Top of Records shown
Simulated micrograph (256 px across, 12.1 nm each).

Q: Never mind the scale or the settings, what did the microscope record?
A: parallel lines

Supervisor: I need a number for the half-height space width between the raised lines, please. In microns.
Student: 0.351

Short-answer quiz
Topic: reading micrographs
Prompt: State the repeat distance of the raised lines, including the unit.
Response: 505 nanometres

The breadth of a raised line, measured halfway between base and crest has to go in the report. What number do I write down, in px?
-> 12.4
Bottom of Records shown

An exact reproduction of all the records is required.

## Written solution
Simulated micrograph (256 px across, 12.1 nm each).

Q: Never mind the scale or the settings, what did the microscope record?
A: parallel lines

Supervisor: I need a number for the half-height space width between the raised lines, please. In microns.
Student: 0.351

Short-answer quiz
Topic: reading micrographs
Prompt: State the repeat distance of the raised lines, including the unit.
Response: 505 nanometres

The breadth of a raised line, measured halfway between base and crest has to go in the report. What number do I write down, in px?
-> 12.4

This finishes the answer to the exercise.